| Given information |
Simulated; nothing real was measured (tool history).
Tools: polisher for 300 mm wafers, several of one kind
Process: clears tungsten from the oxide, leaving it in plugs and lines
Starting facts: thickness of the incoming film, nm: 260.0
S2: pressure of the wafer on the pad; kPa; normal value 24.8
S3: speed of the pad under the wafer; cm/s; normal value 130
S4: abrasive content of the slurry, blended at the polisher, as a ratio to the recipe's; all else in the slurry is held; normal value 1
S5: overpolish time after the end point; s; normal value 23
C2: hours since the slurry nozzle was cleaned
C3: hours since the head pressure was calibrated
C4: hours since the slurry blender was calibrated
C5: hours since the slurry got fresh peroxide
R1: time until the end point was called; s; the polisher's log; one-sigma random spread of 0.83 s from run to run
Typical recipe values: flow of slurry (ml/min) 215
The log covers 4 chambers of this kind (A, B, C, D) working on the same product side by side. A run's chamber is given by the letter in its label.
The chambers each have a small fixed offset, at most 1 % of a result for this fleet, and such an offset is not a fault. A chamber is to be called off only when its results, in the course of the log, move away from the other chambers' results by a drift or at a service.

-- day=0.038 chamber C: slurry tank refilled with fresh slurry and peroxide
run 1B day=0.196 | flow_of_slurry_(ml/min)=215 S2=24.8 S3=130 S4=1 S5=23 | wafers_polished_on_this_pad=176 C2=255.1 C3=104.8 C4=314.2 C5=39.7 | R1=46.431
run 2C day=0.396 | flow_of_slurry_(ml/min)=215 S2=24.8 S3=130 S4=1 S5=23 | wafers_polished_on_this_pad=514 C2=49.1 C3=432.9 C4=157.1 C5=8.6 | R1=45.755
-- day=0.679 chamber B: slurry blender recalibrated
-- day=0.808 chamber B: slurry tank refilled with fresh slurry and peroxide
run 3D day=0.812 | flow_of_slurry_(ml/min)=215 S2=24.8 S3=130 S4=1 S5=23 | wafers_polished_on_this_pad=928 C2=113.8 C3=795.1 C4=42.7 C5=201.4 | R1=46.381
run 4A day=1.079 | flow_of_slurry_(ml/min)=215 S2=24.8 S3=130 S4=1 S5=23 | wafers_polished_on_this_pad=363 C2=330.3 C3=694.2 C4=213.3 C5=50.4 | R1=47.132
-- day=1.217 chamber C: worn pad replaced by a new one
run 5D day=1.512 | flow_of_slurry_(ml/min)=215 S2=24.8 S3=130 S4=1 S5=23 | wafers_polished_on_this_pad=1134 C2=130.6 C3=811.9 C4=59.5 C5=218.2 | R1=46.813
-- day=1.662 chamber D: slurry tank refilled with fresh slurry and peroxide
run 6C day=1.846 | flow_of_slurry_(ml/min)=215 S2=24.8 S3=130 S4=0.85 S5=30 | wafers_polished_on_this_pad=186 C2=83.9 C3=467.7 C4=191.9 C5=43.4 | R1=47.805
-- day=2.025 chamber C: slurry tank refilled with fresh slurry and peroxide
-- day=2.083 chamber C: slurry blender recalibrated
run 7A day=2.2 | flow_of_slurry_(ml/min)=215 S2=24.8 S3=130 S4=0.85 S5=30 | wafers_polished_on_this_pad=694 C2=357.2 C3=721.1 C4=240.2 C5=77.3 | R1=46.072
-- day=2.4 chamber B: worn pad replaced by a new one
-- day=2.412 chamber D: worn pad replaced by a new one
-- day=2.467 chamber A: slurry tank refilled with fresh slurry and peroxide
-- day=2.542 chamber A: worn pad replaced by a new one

| Required action |
Please reproduce, exactly as they appear above, the lines from the line containing "-- day=0.808 chamber" up to and including the line containing "run 5D day=1.512".

| Task answer |
-- day=0.808 chamber B: slurry tank refilled with fresh slurry and peroxide
run 3D day=0.812 | flow_of_slurry_(ml/min)=215 S2=24.8 S3=130 S4=1 S5=23 | wafers_polished_on_this_pad=928 C2=113.8 C3=795.1 C4=42.7 C5=201.4 | R1=46.381
run 4A day=1.079 | flow_of_slurry_(ml/min)=215 S2=24.8 S3=130 S4=1 S5=23 | wafers_polished_on_this_pad=363 C2=330.3 C3=694.2 C4=213.3 C5=50.4 | R1=47.132
-- day=1.217 chamber C: worn pad replaced by a new one
run 5D day=1.512 | flow_of_slurry_(ml/min)=215 S2=24.8 S3=130 S4=1 S5=23 | wafers_polished_on_this_pad=1134 C2=130.6 C3=811.9 C4=59.5 C5=218.2 | R1=46.813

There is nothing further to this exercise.